** Opening Dataset block **

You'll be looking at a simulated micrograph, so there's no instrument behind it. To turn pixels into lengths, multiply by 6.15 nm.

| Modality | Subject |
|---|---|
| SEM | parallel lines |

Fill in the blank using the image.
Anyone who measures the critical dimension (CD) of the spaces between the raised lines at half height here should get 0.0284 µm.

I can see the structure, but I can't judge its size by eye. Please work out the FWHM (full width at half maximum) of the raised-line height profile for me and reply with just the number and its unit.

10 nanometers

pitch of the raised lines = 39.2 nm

** Closing Dataset block **

> **Activity**: In the material above, find the line containing "Modality | Subject |" and the line containing "10 nanometers", then write out exactly those two lines and every line between them, and nothing more.

> **Your solution**:
| Modality | Subject |
|---|---|
| SEM | parallel lines |

Fill in the blank using the image.
Anyone who measures the critical dimension (CD) of the spaces between the raised lines at half height here should get 0.0284 µm.

I can see the structure, but I can't judge its size by eye. Please work out the FWHM (full width at half maximum) of the raised-line height profile for me and reply with just the number and its unit.

10 nanometers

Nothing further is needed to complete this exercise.